__REQUIRED ACTION__: Reproduce exactly the lines below, from the first through the one containing "Cross-sectional view cut", and nothing more.

AVAILABLE DATA below:

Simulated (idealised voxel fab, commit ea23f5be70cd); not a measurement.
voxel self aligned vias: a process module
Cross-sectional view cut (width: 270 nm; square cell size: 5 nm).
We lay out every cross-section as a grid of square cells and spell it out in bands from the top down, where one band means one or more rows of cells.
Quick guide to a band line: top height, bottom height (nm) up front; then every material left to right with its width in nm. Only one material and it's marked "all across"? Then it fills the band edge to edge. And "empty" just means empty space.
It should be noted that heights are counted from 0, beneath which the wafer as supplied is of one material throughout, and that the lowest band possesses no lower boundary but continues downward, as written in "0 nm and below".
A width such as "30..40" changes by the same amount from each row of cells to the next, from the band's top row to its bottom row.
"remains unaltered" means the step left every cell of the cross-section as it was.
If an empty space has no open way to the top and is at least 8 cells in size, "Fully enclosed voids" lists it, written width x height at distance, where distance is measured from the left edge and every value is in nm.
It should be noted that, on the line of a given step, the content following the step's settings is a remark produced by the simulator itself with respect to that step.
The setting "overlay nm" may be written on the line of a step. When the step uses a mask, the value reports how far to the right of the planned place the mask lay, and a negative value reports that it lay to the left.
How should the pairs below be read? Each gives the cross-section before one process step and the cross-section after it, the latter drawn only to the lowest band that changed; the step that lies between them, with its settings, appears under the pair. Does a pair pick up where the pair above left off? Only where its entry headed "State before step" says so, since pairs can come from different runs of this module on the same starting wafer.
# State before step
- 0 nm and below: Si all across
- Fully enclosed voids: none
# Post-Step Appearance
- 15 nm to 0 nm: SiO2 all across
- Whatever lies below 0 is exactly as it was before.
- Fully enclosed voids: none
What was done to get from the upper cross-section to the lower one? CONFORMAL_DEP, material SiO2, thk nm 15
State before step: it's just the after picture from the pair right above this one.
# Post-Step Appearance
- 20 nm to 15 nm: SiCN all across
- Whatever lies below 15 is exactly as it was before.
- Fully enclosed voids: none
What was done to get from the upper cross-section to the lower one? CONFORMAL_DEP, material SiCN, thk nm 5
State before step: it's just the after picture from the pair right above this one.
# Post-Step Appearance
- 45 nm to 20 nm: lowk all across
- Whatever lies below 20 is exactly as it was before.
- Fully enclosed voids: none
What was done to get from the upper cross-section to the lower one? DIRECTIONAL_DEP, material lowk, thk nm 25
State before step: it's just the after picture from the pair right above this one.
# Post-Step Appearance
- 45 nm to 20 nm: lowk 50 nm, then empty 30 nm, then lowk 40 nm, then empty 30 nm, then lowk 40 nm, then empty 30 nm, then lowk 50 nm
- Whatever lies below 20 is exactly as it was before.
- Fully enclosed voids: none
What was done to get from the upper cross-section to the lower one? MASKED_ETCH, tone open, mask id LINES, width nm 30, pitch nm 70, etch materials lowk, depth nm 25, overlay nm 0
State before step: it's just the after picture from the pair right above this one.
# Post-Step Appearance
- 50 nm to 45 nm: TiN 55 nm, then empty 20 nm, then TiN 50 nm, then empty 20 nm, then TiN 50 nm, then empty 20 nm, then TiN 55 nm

End of AVAILABLE DATA.

__TASK ANSWER__:
Simulated (idealised voxel fab, commit ea23f5be70cd); not a measurement.
voxel self aligned vias: a process module
Cross-sectional view cut (width: 270 nm; square cell size: 5 nm).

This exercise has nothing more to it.